___ Extracted material

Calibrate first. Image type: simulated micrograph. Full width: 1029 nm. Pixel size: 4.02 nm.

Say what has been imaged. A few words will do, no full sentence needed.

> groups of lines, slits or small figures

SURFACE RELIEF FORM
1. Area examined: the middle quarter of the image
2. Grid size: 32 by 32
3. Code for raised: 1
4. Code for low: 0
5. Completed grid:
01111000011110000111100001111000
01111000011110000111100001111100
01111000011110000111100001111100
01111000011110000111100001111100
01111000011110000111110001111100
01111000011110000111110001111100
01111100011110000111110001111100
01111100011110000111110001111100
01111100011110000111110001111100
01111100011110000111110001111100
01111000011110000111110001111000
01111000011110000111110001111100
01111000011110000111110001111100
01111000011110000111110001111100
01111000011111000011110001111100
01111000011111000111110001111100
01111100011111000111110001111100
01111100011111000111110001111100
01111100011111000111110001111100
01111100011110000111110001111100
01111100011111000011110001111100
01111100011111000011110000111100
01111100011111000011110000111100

______

(Task item) Go through the data and return every record exactly.

(Solution)
Calibrate first. Image type: simulated micrograph. Full width: 1029 nm. Pixel size: 4.02 nm.

Say what has been imaged. A few words will do, no full sentence needed.

> groups of lines, slits or small figures

SURFACE RELIEF FORM
1. Area examined: the middle quarter of the image
2. Grid size: 32 by 32
3. Code for raised: 1
4. Code for low: 0
5. Completed grid:
01111000011110000111100001111000
01111000011110000111100001111100
01111000011110000111100001111100
01111000011110000111100001111100
01111000011110000111110001111100
01111000011110000111110001111100
01111100011110000111110001111100
01111100011110000111110001111100
01111100011110000111110001111100
01111100011110000111110001111100
01111000011110000111110001111000
01111000011110000111110001111100
01111000011110000111110001111100
01111000011110000111110001111100
01111000011111000011110001111100
01111000011111000111110001111100
01111100011111000111110001111100
01111100011111000111110001111100
01111100011111000111110001111100
01111100011110000111110001111100
01111100011111000011110001111100
01111100011111000011110000111100
01111100011111000011110000111100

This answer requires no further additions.